• _Given data_:
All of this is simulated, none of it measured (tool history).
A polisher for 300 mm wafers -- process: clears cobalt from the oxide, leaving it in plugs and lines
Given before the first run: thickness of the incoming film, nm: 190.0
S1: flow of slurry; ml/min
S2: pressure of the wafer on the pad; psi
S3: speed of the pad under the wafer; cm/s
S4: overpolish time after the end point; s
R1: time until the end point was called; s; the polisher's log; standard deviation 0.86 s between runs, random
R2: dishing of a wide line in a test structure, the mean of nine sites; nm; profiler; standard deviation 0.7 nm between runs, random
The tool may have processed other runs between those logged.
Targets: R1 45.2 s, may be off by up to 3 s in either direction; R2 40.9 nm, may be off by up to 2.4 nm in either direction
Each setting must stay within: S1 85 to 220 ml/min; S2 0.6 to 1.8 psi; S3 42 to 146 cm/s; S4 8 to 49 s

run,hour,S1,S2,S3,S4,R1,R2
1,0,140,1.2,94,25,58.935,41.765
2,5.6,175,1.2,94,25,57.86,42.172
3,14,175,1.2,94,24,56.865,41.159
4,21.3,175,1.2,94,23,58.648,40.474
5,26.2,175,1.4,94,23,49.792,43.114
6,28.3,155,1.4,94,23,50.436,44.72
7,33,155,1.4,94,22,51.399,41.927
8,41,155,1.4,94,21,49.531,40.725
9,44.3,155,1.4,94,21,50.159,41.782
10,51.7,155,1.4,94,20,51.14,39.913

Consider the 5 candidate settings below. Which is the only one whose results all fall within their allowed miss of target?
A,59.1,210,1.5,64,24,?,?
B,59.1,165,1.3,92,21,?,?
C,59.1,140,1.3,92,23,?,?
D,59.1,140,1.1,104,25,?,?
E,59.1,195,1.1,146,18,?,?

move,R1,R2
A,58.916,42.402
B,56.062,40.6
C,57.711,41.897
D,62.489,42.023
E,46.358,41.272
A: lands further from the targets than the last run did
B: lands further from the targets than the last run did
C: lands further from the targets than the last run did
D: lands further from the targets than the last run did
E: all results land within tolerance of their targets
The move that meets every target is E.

• _Activity_:
Could you retype exactly the lines from the first one of the records through the line containing "S2: pressure of the wafer on the pad; psi", both included, and nothing more?

• _Reply_:
All of this is simulated, none of it measured (tool history).
A polisher for 300 mm wafers -- process: clears cobalt from the oxide, leaving it in plugs and lines
Given before the first run: thickness of the incoming film, nm: 190.0
S1: flow of slurry; ml/min
S2: pressure of the wafer on the pad; psi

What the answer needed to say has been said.